Work instruction
Using the material below, return exactly the lines between the one holding "3 op PATTERN" and the one holding "first wafer as received, after step 1", inclusive, and no others.

Data for review
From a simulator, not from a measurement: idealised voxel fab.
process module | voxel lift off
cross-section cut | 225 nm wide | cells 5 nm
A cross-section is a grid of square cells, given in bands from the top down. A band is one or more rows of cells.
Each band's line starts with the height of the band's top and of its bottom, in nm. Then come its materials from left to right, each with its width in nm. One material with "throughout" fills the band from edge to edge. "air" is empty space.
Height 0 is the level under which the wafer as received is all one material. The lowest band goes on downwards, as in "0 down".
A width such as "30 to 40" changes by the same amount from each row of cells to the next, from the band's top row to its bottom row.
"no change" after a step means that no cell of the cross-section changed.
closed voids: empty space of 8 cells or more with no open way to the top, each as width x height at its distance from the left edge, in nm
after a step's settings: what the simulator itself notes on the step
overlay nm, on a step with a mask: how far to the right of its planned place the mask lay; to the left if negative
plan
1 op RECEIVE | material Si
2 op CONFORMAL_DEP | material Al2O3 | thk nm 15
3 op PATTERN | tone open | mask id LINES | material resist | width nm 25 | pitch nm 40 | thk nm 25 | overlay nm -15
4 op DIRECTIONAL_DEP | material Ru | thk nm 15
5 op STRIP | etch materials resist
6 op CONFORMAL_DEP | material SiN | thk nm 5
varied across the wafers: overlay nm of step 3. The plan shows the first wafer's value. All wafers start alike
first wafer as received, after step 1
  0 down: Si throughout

Response box
3 op PATTERN | tone open | mask id LINES | material resist | width nm 25 | pitch nm 40 | thk nm 25 | overlay nm -15
4 op DIRECTIONAL_DEP | material Ru | thk nm 15
5 op STRIP | etch materials resist
6 op CONFORMAL_DEP | material SiN | thk nm 5
varied across the wafers: overlay nm of step 3. The plan shows the first wafer's value. All wafers start alike
first wafer as received, after step 1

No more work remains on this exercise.